## Information supplied
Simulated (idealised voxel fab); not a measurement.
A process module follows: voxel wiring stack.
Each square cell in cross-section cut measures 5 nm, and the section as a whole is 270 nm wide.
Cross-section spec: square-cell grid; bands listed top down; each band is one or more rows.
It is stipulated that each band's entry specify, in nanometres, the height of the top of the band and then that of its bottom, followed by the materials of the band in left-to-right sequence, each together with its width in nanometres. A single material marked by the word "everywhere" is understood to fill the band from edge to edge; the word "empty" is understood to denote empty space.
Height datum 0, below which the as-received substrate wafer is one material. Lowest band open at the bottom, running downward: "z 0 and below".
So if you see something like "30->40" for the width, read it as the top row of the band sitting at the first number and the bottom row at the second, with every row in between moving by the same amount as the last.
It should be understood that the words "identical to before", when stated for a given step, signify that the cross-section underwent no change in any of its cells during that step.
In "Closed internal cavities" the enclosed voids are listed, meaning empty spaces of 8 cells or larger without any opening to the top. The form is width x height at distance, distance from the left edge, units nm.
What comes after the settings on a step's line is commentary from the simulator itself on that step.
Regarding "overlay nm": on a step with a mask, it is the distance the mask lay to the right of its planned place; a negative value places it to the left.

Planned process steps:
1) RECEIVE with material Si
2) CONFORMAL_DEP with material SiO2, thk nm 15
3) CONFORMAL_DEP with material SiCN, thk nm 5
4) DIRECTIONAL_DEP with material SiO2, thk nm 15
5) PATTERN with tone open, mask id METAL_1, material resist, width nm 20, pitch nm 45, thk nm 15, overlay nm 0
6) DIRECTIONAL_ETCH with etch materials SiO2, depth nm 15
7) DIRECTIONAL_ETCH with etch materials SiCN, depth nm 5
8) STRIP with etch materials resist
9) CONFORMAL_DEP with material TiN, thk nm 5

## Required action
Restate the data exactly, keeping every line intact.

## Answer space
Simulated (idealised voxel fab); not a measurement.
A process module follows: voxel wiring stack.
Each square cell in cross-section cut measures 5 nm, and the section as a whole is 270 nm wide.
Cross-section spec: square-cell grid; bands listed top down; each band is one or more rows.
It is stipulated that each band's entry specify, in nanometres, the height of the top of the band and then that of its bottom, followed by the materials of the band in left-to-right sequence, each together with its width in nanometres. A single material marked by the word "everywhere" is understood to fill the band from edge to edge; the word "empty" is understood to denote empty space.
Height datum 0, below which the as-received substrate wafer is one material. Lowest band open at the bottom, running downward: "z 0 and below".
So if you see something like "30->40" for the width, read it as the top row of the band sitting at the first number and the bottom row at the second, with every row in between moving by the same amount as the last.
It should be understood that the words "identical to before", when stated for a given step, signify that the cross-section underwent no change in any of its cells during that step.
In "Closed internal cavities" the enclosed voids are listed, meaning empty spaces of 8 cells or larger without any opening to the top. The form is width x height at distance, distance from the left edge, units nm.
What comes after the settings on a step's line is commentary from the simulator itself on that step.
Regarding "overlay nm": on a step with a mask, it is the distance the mask lay to the right of its planned place; a negative value places it to the left.

Planned process steps:
1) RECEIVE with material Si
2) CONFORMAL_DEP with material SiO2, thk nm 15
3) CONFORMAL_DEP with material SiCN, thk nm 5
4) DIRECTIONAL_DEP with material SiO2, thk nm 15
5) PATTERN with tone open, mask id METAL_1, material resist, width nm 20, pitch nm 45, thk nm 15, overlay nm 0
6) DIRECTIONAL_ETCH with etch materials SiO2, depth nm 15
7) DIRECTIONAL_ETCH with etch materials SiCN, depth nm 5
8) STRIP with etch materials resist
9) CONFORMAL_DEP with material TiN, thk nm 5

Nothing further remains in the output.